Starting with the line containing "3. Determine the" and going on through the line containing "hey, quick one: if", return the lines of the data below exactly, and only those.

________________________________________

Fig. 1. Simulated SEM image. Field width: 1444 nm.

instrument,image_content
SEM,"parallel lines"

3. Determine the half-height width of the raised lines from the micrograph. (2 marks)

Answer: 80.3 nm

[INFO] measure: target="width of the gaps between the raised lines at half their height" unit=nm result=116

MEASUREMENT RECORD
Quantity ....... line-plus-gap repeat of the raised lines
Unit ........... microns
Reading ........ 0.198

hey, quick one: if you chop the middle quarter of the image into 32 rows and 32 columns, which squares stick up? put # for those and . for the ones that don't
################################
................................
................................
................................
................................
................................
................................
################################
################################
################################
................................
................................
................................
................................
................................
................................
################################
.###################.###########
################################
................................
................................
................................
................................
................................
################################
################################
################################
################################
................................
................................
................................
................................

________________________________________

Written reply:
3. Determine the half-height width of the raised lines from the micrograph. (2 marks)

Answer: 80.3 nm

[INFO] measure: target="width of the gaps between the raised lines at half their height" unit=nm result=116

MEASUREMENT RECORD
Quantity ....... line-plus-gap repeat of the raised lines
Unit ........... microns
Reading ........ 0.198

hey, quick one: if you chop the middle quarter of the image into 32 rows and 32 columns, which squares stick up? put # for those and . for the ones that don't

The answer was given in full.